──────── Information given

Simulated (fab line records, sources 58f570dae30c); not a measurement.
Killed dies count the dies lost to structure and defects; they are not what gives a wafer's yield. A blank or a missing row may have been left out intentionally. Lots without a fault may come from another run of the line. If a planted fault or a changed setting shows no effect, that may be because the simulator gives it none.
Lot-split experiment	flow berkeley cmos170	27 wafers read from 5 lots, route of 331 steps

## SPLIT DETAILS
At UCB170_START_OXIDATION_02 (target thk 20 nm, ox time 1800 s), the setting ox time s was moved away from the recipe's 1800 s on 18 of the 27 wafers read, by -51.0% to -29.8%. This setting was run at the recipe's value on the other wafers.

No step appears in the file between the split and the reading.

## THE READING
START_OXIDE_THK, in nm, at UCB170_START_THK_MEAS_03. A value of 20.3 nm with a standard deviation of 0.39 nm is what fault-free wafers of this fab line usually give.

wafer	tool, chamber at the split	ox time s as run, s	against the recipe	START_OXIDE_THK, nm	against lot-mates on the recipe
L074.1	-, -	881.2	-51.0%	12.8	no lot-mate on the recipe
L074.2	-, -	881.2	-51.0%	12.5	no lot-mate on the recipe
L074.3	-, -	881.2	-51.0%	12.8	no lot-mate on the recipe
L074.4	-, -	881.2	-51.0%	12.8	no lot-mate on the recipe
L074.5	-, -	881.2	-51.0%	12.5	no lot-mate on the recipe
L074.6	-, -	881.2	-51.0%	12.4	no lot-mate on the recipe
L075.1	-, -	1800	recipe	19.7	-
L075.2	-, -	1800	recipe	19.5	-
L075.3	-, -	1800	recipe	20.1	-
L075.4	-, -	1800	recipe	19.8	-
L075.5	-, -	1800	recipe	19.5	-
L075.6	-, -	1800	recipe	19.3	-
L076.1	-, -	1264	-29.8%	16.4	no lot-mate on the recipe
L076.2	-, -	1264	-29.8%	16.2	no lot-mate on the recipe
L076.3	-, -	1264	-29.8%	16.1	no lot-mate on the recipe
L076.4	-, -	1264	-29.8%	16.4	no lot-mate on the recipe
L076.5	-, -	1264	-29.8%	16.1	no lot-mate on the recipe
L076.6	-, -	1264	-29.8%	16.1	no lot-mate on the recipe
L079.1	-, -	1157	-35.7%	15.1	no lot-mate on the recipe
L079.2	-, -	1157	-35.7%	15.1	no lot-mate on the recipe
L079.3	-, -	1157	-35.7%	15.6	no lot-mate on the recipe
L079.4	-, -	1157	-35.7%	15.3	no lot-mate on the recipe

────────────────

** Required action **
Give again, word for word, the records from their first line to the one with "Killed dies count", and leave out all else.

** Answer box **
Simulated (fab line records, sources 58f570dae30c); not a measurement.
Killed dies count the dies lost to structure and defects; they are not what gives a wafer's yield. A blank or a missing row may have been left out intentionally. Lots without a fault may come from another run of the line. If a planted fault or a changed setting shows no effect, that may be because the simulator gives it none.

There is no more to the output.